** WORK ITEM **
Reproduce the entries exactly.

──────
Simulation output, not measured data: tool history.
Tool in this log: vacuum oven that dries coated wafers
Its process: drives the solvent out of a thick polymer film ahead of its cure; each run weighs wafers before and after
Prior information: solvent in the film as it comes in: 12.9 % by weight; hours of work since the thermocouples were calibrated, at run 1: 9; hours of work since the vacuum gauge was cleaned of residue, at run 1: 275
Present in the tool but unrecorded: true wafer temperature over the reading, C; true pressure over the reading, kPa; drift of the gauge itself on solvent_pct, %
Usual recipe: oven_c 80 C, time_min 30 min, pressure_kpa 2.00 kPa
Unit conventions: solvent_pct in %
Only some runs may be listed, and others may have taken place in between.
──────

** EXERCISE OUTPUT **
Simulation output, not measured data: tool history.
Tool in this log: vacuum oven that dries coated wafers
Its process: drives the solvent out of a thick polymer film ahead of its cure; each run weighs wafers before and after
Prior information: solvent in the film as it comes in: 12.9 % by weight; hours of work since the thermocouples were calibrated, at run 1: 9; hours of work since the vacuum gauge was cleaned of residue, at run 1: 275
Present in the tool but unrecorded: true wafer temperature over the reading, C; true pressure over the reading, kPa; drift of the gauge itself on solvent_pct, %
Usual recipe: oven_c 80 C, time_min 30 min, pressure_kpa 2.00 kPa
Unit conventions: solvent_pct in %
Only some runs may be listed, and others may have taken place in between.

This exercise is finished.